[Data section Boundary: Start]
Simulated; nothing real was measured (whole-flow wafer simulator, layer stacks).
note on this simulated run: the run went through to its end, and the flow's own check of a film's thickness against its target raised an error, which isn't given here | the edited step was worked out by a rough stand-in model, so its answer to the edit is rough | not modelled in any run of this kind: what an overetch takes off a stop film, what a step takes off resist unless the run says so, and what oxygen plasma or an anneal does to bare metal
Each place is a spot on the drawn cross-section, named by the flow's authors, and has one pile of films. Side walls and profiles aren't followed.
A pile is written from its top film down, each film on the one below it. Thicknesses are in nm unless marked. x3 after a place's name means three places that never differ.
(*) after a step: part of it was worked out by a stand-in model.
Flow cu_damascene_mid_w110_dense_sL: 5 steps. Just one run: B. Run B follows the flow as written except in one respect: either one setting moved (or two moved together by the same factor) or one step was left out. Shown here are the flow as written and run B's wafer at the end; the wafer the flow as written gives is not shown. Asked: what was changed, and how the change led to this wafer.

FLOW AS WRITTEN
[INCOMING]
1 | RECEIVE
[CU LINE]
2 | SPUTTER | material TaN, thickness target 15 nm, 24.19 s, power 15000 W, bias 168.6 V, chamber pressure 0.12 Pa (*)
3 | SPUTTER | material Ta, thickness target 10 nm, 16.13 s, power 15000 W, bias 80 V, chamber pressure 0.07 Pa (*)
[Data section Boundary: End]

* Activity:
Your answer must be the data above, copied exactly from its first line through the line containing "(*) after a", and nothing more.

* Task solution:
Simulated; nothing real was measured (whole-flow wafer simulator, layer stacks).
note on this simulated run: the run went through to its end, and the flow's own check of a film's thickness against its target raised an error, which isn't given here | the edited step was worked out by a rough stand-in model, so its answer to the edit is rough | not modelled in any run of this kind: what an overetch takes off a stop film, what a step takes off resist unless the run says so, and what oxygen plasma or an anneal does to bare metal
Each place is a spot on the drawn cross-section, named by the flow's authors, and has one pile of films. Side walls and profiles aren't followed.
A pile is written from its top film down, each film on the one below it. Thicknesses are in nm unless marked. x3 after a place's name means three places that never differ.
(*) after a step: part of it was worked out by a stand-in model.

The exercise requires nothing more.